■ EXTRACTED DATA:
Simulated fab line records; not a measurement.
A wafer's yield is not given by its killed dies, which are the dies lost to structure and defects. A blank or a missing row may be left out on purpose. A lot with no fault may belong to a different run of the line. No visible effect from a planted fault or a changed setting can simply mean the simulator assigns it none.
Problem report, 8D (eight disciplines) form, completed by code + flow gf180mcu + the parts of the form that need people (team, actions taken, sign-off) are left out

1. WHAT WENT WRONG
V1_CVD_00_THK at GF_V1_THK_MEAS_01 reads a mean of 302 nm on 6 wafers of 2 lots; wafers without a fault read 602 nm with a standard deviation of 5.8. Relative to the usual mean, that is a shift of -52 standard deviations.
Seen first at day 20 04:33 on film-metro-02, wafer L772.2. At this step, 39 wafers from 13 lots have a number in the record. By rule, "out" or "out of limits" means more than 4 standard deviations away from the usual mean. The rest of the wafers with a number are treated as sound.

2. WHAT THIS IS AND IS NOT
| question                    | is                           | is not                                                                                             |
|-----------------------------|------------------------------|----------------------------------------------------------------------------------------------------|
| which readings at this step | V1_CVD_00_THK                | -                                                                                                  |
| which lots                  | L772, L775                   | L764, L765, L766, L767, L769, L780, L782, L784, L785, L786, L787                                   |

■ WORK ORDER: Set down the records again in full. Match them exactly.

■ TASK RESULT:
Simulated fab line records; not a measurement.
A wafer's yield is not given by its killed dies, which are the dies lost to structure and defects. A blank or a missing row may be left out on purpose. A lot with no fault may belong to a different run of the line. No visible effect from a planted fault or a changed setting can simply mean the simulator assigns it none.
Problem report, 8D (eight disciplines) form, completed by code + flow gf180mcu + the parts of the form that need people (team, actions taken, sign-off) are left out

1. WHAT WENT WRONG
V1_CVD_00_THK at GF_V1_THK_MEAS_01 reads a mean of 302 nm on 6 wafers of 2 lots; wafers without a fault read 602 nm with a standard deviation of 5.8. Relative to the usual mean, that is a shift of -52 standard deviations.
Seen first at day 20 04:33 on film-metro-02, wafer L772.2. At this step, 39 wafers from 13 lots have a number in the record. By rule, "out" or "out of limits" means more than 4 standard deviations away from the usual mean. The rest of the wafers with a number are treated as sound.

2. WHAT THIS IS AND IS NOT
| question                    | is                           | is not                                                                                             |
|-----------------------------|------------------------------|----------------------------------------------------------------------------------------------------|
| which readings at this step | V1_CVD_00_THK                | -                                                                                                  |
| which lots                  | L772, L775                   | L764, L765, L766, L767, L769, L780, L782, L784, L785, L786, L787                                   |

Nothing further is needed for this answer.